Task item: Among the entries below, find the line with "image width: 3046 nm", then quote it and each following line up to and including the line with "Please estimate the", and nothing else.

Data for analysis:
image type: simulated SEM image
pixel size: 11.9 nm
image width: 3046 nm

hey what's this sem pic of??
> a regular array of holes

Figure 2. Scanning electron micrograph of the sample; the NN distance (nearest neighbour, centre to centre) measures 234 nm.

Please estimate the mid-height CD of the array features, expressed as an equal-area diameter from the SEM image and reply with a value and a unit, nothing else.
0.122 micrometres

Task output:
image width: 3046 nm

hey what's this sem pic of??
> a regular array of holes

Figure 2. Scanning electron micrograph of the sample; the NN distance (nearest neighbour, centre to centre) measures 234 nm.

Please estimate the mid-height CD of the array features, expressed as an equal-area diameter from the SEM image and reply with a value and a unit, nothing else.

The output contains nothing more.